* Required action
Send back the entries below exactly as they appear.

━━━ Information supplied
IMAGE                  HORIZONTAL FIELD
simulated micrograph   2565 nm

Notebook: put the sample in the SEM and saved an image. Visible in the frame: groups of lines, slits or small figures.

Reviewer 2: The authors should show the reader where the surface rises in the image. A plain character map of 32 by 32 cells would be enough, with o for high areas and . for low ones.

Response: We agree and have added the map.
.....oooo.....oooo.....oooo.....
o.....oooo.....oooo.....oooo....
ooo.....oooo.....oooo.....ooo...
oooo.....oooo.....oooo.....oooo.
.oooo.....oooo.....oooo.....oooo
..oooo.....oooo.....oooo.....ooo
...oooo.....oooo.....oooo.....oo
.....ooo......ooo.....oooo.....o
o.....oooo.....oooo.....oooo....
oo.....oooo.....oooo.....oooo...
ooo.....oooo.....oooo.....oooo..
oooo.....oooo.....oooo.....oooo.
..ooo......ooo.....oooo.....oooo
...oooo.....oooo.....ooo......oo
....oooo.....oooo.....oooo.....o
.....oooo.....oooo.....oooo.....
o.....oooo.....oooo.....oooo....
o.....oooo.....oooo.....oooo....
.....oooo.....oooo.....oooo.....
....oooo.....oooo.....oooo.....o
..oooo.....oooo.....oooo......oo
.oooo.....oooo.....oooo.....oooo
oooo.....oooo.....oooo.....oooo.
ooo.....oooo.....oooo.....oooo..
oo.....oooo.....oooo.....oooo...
━━━━━━

* Answer box
IMAGE                  HORIZONTAL FIELD
simulated micrograph   2565 nm

Notebook: put the sample in the SEM and saved an image. Visible in the frame: groups of lines, slits or small figures.

Reviewer 2: The authors should show the reader where the surface rises in the image. A plain character map of 32 by 32 cells would be enough, with o for high areas and . for low ones.

Response: We agree and have added the map.
.....oooo.....oooo.....oooo.....
o.....oooo.....oooo.....oooo....
ooo.....oooo.....oooo.....ooo...
oooo.....oooo.....oooo.....oooo.
.oooo.....oooo.....oooo.....oooo
..oooo.....oooo.....oooo.....ooo
...oooo.....oooo.....oooo.....oo
.....ooo......ooo.....oooo.....o
o.....oooo.....oooo.....oooo....
oo.....oooo.....oooo.....oooo...
ooo.....oooo.....oooo.....oooo..
oooo.....oooo.....oooo.....oooo.
..ooo......ooo.....oooo.....oooo
...oooo.....oooo.....ooo......oo
....oooo.....oooo.....oooo.....o
.....oooo.....oooo.....oooo.....
o.....oooo.....oooo.....oooo....
o.....oooo.....oooo.....oooo....
.....oooo.....oooo.....oooo.....
....oooo.....oooo.....oooo.....o
..oooo.....oooo.....oooo......oo
.oooo.....oooo.....oooo.....oooo
oooo.....oooo.....oooo.....oooo.
ooo.....oooo.....oooo.....oooo..
oo.....oooo.....oooo.....oooo...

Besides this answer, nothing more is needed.